-- Work order --
Take the records below from their first line to the line with "Cross-section cut: width", and restate those lines word for word.

----------

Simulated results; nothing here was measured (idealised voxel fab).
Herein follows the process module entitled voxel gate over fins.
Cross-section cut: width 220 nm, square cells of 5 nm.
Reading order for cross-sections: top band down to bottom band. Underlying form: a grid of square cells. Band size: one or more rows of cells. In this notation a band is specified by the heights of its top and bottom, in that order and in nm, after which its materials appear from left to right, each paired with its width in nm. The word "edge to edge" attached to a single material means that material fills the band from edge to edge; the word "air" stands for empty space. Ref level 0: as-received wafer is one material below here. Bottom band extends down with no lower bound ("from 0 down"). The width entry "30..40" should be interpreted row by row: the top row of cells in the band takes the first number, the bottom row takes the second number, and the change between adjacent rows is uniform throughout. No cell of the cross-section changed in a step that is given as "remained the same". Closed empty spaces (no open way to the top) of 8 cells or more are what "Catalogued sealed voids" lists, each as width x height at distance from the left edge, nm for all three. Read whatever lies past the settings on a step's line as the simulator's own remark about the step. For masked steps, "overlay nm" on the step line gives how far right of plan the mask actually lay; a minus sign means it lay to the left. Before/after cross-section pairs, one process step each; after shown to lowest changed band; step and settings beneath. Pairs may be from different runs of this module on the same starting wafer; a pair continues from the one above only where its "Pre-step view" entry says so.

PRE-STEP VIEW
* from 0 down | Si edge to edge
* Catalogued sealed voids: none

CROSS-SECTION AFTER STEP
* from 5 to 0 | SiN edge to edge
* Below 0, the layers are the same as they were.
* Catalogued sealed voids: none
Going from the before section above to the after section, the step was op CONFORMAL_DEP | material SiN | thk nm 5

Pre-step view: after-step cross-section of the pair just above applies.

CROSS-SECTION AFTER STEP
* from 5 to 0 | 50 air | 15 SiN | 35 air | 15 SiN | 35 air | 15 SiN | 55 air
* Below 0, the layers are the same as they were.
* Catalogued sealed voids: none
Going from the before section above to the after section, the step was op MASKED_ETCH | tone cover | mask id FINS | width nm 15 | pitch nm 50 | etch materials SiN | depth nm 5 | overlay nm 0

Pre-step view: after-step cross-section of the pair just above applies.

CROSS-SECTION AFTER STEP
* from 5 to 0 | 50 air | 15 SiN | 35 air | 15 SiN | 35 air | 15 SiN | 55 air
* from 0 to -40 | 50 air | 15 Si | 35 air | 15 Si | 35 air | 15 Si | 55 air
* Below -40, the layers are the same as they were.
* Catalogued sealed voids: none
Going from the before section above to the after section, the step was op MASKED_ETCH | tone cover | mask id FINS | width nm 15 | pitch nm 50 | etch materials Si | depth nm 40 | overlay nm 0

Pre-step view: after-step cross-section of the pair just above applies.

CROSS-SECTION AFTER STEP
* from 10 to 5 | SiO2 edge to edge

----------

-- Response box --
Simulated results; nothing here was measured (idealised voxel fab).
Herein follows the process module entitled voxel gate over fins.
Cross-section cut: width 220 nm, square cells of 5 nm.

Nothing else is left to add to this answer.